TASK ITEM: An answer that reproduces all the entries exactly is what is needed.

INPUT DATA:
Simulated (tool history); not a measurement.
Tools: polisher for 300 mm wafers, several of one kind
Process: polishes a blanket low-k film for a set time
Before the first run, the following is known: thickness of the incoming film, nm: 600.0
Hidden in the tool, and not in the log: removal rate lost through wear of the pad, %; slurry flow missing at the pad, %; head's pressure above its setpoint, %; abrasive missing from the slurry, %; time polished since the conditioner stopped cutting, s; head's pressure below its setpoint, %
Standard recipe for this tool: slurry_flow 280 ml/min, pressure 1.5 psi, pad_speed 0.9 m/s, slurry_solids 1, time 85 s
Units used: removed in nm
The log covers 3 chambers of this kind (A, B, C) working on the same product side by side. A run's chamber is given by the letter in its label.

EXPECTED ANSWER:
Simulated (tool history); not a measurement.
Tools: polisher for 300 mm wafers, several of one kind
Process: polishes a blanket low-k film for a set time
Before the first run, the following is known: thickness of the incoming film, nm: 600.0
Hidden in the tool, and not in the log: removal rate lost through wear of the pad, %; slurry flow missing at the pad, %; head's pressure above its setpoint, %; abrasive missing from the slurry, %; time polished since the conditioner stopped cutting, s; head's pressure below its setpoint, %
Standard recipe for this tool: slurry_flow 280 ml/min, pressure 1.5 psi, pad_speed 0.9 m/s, slurry_solids 1, time 85 s
Units used: removed in nm
The log covers 3 chambers of this kind (A, B, C) working on the same product side by side. A run's chamber is given by the letter in its label.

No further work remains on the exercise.